+ + +

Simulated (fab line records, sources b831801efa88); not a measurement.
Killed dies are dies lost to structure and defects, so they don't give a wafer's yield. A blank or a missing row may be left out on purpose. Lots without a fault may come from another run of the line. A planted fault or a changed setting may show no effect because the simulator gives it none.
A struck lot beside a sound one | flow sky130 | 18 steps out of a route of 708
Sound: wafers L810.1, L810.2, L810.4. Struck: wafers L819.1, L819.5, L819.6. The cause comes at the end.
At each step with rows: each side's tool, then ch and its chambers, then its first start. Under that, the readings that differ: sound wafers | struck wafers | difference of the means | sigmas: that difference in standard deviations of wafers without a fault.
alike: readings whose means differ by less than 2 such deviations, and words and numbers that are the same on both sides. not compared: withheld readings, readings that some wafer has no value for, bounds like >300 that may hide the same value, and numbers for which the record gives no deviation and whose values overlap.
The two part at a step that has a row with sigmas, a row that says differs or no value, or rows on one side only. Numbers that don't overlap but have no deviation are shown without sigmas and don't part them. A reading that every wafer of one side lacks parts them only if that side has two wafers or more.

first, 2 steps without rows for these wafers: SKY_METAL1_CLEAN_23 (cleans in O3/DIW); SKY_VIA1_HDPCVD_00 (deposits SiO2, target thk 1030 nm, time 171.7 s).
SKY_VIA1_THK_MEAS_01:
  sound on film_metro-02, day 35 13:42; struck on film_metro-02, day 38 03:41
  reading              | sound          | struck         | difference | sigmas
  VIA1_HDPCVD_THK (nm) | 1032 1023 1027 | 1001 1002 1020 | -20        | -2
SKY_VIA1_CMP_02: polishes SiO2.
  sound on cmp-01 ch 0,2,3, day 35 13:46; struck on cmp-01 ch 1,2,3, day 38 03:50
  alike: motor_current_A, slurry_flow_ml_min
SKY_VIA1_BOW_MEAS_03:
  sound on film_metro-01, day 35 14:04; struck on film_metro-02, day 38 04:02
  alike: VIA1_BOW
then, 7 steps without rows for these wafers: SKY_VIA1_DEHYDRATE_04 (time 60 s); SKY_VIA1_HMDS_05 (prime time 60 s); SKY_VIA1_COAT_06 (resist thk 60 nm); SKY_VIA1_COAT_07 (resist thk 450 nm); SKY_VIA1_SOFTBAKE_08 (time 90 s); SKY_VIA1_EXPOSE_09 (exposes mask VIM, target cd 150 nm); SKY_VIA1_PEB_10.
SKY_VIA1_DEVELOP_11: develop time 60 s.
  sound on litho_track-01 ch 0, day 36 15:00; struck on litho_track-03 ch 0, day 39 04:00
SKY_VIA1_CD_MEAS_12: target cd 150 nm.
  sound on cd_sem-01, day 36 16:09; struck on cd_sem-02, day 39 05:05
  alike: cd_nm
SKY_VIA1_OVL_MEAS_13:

+ + +

Return exactly what appears above, from the first line of the entries to the line with "alike: VIA1_BOW", inclusive.

Worked solution.
Simulated (fab line records, sources b831801efa88); not a measurement.
Killed dies are dies lost to structure and defects, so they don't give a wafer's yield. A blank or a missing row may be left out on purpose. Lots without a fault may come from another run of the line. A planted fault or a changed setting may show no effect because the simulator gives it none.
A struck lot beside a sound one | flow sky130 | 18 steps out of a route of 708
Sound: wafers L810.1, L810.2, L810.4. Struck: wafers L819.1, L819.5, L819.6. The cause comes at the end.
At each step with rows: each side's tool, then ch and its chambers, then its first start. Under that, the readings that differ: sound wafers | struck wafers | difference of the means | sigmas: that difference in standard deviations of wafers without a fault.
alike: readings whose means differ by less than 2 such deviations, and words and numbers that are the same on both sides. not compared: withheld readings, readings that some wafer has no value for, bounds like >300 that may hide the same value, and numbers for which the record gives no deviation and whose values overlap.
The two part at a step that has a row with sigmas, a row that says differs or no value, or rows on one side only. Numbers that don't overlap but have no deviation are shown without sigmas and don't part them. A reading that every wafer of one side lacks parts them only if that side has two wafers or more.

first, 2 steps without rows for these wafers: SKY_METAL1_CLEAN_23 (cleans in O3/DIW); SKY_VIA1_HDPCVD_00 (deposits SiO2, target thk 1030 nm, time 171.7 s).
SKY_VIA1_THK_MEAS_01:
  sound on film_metro-02, day 35 13:42; struck on film_metro-02, day 38 03:41
  reading              | sound          | struck         | difference | sigmas
  VIA1_HDPCVD_THK (nm) | 1032 1023 1027 | 1001 1002 1020 | -20        | -2
SKY_VIA1_CMP_02: polishes SiO2.
  sound on cmp-01 ch 0,2,3, day 35 13:46; struck on cmp-01 ch 1,2,3, day 38 03:50
  alike: motor_current_A, slurry_flow_ml_min
SKY_VIA1_BOW_MEAS_03:
  sound on film_metro-01, day 35 14:04; struck on film_metro-02, day 38 04:02
  alike: VIA1_BOW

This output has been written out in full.